Please copy, character for character, each line from the beginning of the listing to the line containing "start_h: hours from", including both.

*** Opening Data provided ***

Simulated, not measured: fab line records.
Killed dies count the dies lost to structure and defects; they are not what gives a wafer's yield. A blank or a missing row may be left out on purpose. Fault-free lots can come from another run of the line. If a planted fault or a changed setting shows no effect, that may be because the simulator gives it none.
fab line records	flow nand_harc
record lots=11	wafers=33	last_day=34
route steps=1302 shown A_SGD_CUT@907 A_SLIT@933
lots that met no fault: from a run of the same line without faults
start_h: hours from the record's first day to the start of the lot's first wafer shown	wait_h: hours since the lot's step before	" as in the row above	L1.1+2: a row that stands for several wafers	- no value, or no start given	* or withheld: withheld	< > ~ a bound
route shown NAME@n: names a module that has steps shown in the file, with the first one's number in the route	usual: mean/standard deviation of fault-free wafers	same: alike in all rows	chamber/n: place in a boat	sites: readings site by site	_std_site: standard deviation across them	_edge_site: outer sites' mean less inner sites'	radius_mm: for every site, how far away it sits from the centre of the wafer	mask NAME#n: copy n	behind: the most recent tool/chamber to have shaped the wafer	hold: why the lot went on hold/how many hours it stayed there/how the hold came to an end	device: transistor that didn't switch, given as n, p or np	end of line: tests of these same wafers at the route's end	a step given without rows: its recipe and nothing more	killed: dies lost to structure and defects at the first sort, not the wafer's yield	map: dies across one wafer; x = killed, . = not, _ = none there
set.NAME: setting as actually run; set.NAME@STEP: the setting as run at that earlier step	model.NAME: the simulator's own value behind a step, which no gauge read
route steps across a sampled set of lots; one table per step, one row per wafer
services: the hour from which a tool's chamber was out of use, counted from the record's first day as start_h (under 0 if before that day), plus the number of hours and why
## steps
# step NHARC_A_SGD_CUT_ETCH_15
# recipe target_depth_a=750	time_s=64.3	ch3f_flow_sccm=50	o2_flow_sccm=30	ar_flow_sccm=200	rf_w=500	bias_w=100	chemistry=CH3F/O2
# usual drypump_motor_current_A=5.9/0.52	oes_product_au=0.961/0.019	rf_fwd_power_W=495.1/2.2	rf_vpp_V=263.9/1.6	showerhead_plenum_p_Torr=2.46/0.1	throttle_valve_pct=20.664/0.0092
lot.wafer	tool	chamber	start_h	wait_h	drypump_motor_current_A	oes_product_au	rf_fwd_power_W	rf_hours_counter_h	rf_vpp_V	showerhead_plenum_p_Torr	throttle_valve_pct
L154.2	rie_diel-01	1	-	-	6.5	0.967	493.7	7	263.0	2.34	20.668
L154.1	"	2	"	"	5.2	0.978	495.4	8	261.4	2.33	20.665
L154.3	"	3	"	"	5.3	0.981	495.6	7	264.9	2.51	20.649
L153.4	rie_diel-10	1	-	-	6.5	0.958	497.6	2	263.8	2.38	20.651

*** Closing Data provided ***

● **Task response**
Simulated, not measured: fab line records.
Killed dies count the dies lost to structure and defects; they are not what gives a wafer's yield. A blank or a missing row may be left out on purpose. Fault-free lots can come from another run of the line. If a planted fault or a changed setting shows no effect, that may be because the simulator gives it none.
fab line records	flow nand_harc
record lots=11	wafers=33	last_day=34
route steps=1302 shown A_SGD_CUT@907 A_SLIT@933
lots that met no fault: from a run of the same line without faults
start_h: hours from the record's first day to the start of the lot's first wafer shown	wait_h: hours since the lot's step before	" as in the row above	L1.1+2: a row that stands for several wafers	- no value, or no start given	* or withheld: withheld	< > ~ a bound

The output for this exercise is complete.